» **INFORMATION GIVEN**:
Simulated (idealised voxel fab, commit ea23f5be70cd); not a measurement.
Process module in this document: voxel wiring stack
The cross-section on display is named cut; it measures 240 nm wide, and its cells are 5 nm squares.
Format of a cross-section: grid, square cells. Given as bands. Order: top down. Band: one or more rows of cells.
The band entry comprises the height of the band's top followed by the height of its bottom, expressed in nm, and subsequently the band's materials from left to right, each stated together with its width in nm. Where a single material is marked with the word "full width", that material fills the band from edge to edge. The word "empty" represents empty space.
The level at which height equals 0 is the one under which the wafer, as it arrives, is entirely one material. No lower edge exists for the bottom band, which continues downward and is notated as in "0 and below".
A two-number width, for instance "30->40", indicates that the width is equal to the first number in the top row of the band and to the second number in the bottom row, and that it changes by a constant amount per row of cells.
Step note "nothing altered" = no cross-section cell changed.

» **REQUIRED ACTION**:
Your reply must repeat the entries above exactly and in full.

» **TASK RESPONSE**:
Simulated (idealised voxel fab, commit ea23f5be70cd); not a measurement.
Process module in this document: voxel wiring stack
The cross-section on display is named cut; it measures 240 nm wide, and its cells are 5 nm squares.
Format of a cross-section: grid, square cells. Given as bands. Order: top down. Band: one or more rows of cells.
The band entry comprises the height of the band's top followed by the height of its bottom, expressed in nm, and subsequently the band's materials from left to right, each stated together with its width in nm. Where a single material is marked with the word "full width", that material fills the band from edge to edge. The word "empty" represents empty space.
The level at which height equals 0 is the one under which the wafer, as it arrives, is entirely one material. No lower edge exists for the bottom band, which continues downward and is notated as in "0 and below".
A two-number width, for instance "30->40", indicates that the width is equal to the first number in the top row of the band and to the second number in the bottom row, and that it changes by a constant amount per row of cells.
Step note "nothing altered" = no cross-section cell changed.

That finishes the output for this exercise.